→ TASK ITEM:
Please set down exactly the lines of the listing below from the line containing "lot=L194; measured=day 8" through the line containing "lot=L195; measured=day 9", both lines included, leaving out all other lines.

→ DATA FOR REVIEW:
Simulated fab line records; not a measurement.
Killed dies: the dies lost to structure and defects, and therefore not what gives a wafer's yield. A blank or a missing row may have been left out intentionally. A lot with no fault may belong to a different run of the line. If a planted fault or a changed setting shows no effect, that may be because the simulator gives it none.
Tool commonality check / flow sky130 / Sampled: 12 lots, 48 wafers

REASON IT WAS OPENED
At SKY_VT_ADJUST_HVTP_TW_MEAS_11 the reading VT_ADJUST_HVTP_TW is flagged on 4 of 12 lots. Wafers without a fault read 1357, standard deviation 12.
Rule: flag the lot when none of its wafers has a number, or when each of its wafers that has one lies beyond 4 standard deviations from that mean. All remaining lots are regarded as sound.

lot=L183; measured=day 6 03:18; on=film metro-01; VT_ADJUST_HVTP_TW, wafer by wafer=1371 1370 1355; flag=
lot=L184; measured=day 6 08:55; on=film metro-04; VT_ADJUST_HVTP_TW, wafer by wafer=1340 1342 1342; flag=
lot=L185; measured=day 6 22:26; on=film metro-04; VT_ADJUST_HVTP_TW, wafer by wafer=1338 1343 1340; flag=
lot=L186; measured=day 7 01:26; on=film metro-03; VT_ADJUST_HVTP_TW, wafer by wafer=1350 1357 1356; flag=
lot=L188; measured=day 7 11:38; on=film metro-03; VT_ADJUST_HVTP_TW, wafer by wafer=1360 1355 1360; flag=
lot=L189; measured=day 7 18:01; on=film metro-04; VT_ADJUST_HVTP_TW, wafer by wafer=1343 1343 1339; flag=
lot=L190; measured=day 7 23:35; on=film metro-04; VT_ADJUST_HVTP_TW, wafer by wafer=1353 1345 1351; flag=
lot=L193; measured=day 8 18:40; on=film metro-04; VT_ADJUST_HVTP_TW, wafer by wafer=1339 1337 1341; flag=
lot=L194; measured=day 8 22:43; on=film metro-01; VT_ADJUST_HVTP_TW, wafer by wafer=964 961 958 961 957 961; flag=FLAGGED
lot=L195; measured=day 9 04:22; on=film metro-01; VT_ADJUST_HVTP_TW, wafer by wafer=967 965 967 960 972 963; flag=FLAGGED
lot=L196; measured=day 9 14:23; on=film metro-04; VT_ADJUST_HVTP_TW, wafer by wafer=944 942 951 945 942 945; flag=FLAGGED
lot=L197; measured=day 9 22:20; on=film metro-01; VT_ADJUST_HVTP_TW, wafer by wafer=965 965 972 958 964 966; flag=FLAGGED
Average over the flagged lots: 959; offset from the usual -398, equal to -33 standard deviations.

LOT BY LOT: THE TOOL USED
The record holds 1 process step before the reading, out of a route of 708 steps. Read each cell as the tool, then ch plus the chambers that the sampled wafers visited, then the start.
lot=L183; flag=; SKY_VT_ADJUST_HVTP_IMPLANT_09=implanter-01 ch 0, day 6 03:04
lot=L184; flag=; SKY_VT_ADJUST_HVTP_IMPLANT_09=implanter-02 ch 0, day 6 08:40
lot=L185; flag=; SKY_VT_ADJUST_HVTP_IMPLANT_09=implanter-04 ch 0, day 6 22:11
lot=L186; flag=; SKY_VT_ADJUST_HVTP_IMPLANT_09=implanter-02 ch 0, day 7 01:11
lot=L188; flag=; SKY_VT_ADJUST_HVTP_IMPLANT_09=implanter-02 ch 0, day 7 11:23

→ WORKED SOLUTION:
lot=L194; measured=day 8 22:43; on=film metro-01; VT_ADJUST_HVTP_TW, wafer by wafer=964 961 958 961 957 961; flag=FLAGGED
lot=L195; measured=day 9 04:22; on=film metro-01; VT_ADJUST_HVTP_TW, wafer by wafer=967 965 967 960 972 963; flag=FLAGGED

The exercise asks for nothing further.